────────────────

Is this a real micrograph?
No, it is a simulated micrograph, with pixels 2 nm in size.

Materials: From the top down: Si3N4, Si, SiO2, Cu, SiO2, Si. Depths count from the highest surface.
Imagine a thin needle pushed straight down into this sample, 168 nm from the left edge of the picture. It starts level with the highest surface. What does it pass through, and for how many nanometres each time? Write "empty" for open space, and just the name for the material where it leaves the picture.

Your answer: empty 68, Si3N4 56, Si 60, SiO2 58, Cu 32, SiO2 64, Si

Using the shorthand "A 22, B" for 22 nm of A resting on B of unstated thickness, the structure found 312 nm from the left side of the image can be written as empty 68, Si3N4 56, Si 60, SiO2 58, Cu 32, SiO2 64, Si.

────────────────

Required action>
Repeat exactly the lines that run from the opening of the listing through the line holding "Your answer: empty". Leave out everything else.

Reply>
Is this a real micrograph?
No, it is a simulated micrograph, with pixels 2 nm in size.

Materials: From the top down: Si3N4, Si, SiO2, Cu, SiO2, Si. Depths count from the highest surface.
Imagine a thin needle pushed straight down into this sample, 168 nm from the left edge of the picture. It starts level with the highest surface. What does it pass through, and for how many nanometres each time? Write "empty" for open space, and just the name for the material where it leaves the picture.

Your answer: empty 68, Si3N4 56, Si 60, SiO2 58, Cu 32, SiO2 64, Si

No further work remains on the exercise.